- Study material:
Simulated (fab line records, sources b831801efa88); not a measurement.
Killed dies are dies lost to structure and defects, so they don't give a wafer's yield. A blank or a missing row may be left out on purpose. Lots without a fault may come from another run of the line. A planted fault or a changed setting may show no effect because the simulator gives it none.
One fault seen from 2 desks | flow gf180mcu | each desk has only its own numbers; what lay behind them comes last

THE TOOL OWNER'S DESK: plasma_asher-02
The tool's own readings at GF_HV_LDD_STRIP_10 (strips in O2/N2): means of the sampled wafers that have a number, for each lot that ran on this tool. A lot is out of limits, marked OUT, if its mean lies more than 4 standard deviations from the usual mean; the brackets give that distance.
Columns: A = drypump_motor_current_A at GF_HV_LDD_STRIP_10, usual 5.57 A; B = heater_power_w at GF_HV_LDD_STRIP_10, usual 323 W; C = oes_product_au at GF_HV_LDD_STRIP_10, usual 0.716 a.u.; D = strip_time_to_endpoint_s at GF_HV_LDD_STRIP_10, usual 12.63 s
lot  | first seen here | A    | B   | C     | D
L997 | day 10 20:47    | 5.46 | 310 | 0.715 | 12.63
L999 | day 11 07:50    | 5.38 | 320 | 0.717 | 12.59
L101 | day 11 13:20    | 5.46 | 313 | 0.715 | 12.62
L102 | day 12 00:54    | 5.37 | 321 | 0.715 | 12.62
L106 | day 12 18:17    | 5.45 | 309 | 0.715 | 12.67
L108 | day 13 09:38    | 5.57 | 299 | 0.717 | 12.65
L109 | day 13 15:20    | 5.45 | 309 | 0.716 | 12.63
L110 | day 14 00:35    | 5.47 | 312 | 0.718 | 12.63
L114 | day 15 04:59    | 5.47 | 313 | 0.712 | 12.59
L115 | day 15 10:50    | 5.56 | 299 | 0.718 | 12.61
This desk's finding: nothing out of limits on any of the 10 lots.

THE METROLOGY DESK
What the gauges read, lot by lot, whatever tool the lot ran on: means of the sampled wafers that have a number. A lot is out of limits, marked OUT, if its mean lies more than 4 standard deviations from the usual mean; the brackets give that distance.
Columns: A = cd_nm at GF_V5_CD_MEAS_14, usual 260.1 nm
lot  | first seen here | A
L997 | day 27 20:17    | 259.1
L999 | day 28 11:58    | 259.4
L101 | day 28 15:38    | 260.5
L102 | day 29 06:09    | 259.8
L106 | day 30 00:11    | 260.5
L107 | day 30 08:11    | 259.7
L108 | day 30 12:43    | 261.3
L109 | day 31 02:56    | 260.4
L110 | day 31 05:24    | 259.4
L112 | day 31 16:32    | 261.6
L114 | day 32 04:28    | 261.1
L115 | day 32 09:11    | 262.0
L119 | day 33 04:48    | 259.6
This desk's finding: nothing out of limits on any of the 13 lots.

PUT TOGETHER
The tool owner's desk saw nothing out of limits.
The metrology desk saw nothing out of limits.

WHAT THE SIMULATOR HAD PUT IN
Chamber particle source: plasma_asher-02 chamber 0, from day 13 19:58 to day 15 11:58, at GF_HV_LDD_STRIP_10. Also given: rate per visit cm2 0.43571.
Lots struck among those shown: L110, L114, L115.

- Requirement:
Your answer should be the exact lines above from the one with "PUT TOGETHER" through the one with "WHAT THE SIMULATOR HAD PUT IN", both included, and nothing besides.

- Written solution:
PUT TOGETHER
The tool owner's desk saw nothing out of limits.
The metrology desk saw nothing out of limits.

WHAT THE SIMULATOR HAD PUT IN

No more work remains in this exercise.